Task item:
A word-for-word transcription of the listing is all that is needed.

- Opening Delimiter -
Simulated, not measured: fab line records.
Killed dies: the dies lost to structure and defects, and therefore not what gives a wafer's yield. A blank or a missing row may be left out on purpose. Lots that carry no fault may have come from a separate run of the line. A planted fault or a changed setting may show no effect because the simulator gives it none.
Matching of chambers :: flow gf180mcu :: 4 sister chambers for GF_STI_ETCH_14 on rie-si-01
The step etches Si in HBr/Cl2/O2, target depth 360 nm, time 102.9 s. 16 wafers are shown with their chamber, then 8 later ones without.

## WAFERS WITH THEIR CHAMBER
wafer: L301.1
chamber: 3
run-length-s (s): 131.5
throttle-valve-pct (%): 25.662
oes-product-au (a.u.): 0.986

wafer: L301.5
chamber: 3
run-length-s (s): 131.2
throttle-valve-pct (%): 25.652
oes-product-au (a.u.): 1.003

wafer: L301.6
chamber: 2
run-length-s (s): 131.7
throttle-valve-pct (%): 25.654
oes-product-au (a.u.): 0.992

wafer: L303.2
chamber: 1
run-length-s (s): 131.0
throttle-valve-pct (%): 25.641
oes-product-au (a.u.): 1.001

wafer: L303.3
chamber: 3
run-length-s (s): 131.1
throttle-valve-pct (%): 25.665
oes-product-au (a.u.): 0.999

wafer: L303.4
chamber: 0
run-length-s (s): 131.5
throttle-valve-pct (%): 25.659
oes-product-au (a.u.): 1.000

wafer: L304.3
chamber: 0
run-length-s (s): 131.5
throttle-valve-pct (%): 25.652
- Closing Delimiter -

Answer box:
Simulated, not measured: fab line records.
Killed dies: the dies lost to structure and defects, and therefore not what gives a wafer's yield. A blank or a missing row may be left out on purpose. Lots that carry no fault may have come from a separate run of the line. A planted fault or a changed setting may show no effect because the simulator gives it none.
Matching of chambers :: flow gf180mcu :: 4 sister chambers for GF_STI_ETCH_14 on rie-si-01
The step etches Si in HBr/Cl2/O2, target depth 360 nm, time 102.9 s. 16 wafers are shown with their chamber, then 8 later ones without.

## WAFERS WITH THEIR CHAMBER
wafer: L301.1
chamber: 3
run-length-s (s): 131.5
throttle-valve-pct (%): 25.662
oes-product-au (a.u.): 0.986

wafer: L301.5
chamber: 3
run-length-s (s): 131.2
throttle-valve-pct (%): 25.652
oes-product-au (a.u.): 1.003

wafer: L301.6
chamber: 2
run-length-s (s): 131.7
throttle-valve-pct (%): 25.654
oes-product-au (a.u.): 0.992

wafer: L303.2
chamber: 1
run-length-s (s): 131.0
throttle-valve-pct (%): 25.641
oes-product-au (a.u.): 1.001

wafer: L303.3
chamber: 3
run-length-s (s): 131.1
throttle-valve-pct (%): 25.665
oes-product-au (a.u.): 0.999

wafer: L303.4
chamber: 0
run-length-s (s): 131.5
throttle-valve-pct (%): 25.659
oes-product-au (a.u.): 1.000

wafer: L304.3
chamber: 0
run-length-s (s): 131.5
throttle-valve-pct (%): 25.652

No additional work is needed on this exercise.